### EXTRACTED INFORMATION:
__________

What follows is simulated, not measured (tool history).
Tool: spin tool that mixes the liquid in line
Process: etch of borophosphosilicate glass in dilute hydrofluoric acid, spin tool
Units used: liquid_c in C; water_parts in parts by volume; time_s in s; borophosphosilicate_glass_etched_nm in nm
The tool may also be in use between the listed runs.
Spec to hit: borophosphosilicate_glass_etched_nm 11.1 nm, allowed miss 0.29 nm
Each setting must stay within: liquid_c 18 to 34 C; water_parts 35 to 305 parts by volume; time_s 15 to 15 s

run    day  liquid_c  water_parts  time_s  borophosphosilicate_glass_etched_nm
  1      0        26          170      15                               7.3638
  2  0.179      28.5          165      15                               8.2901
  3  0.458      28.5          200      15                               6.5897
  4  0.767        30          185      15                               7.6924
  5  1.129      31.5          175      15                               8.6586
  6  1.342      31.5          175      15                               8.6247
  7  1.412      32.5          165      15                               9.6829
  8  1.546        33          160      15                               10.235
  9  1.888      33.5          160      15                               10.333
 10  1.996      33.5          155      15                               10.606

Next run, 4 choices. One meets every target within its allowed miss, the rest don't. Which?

__________

### REQUIRED ACTION:
From the data above, reproduce word for word the lines running from the line with "The tool may" to the line with "Each setting must", ends included.

### RESPONSE:
The tool may also be in use between the listed runs.
Spec to hit: borophosphosilicate_glass_etched_nm 11.1 nm, allowed miss 0.29 nm
Each setting must stay within: liquid_c 18 to 34 C; water_parts 35 to 305 parts by volume; time_s 15 to 15 s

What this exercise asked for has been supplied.